■ **ASSIGNED TASK**: The lines from the top of the data down to the line with "Answer: 0.648 um" should be repeated exactly, both ends included.

■ **INFORMATION**:
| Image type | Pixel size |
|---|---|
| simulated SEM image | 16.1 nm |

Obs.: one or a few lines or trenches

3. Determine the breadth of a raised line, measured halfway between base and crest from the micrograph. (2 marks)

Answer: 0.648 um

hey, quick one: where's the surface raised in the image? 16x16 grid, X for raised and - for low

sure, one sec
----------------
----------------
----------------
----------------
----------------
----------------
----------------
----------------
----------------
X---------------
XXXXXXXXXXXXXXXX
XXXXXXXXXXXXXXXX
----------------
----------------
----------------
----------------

■ **ANSWER SPACE**:
| Image type | Pixel size |
|---|---|
| simulated SEM image | 16.1 nm |

Obs.: one or a few lines or trenches

3. Determine the breadth of a raised line, measured halfway between base and crest from the micrograph. (2 marks)

Answer: 0.648 um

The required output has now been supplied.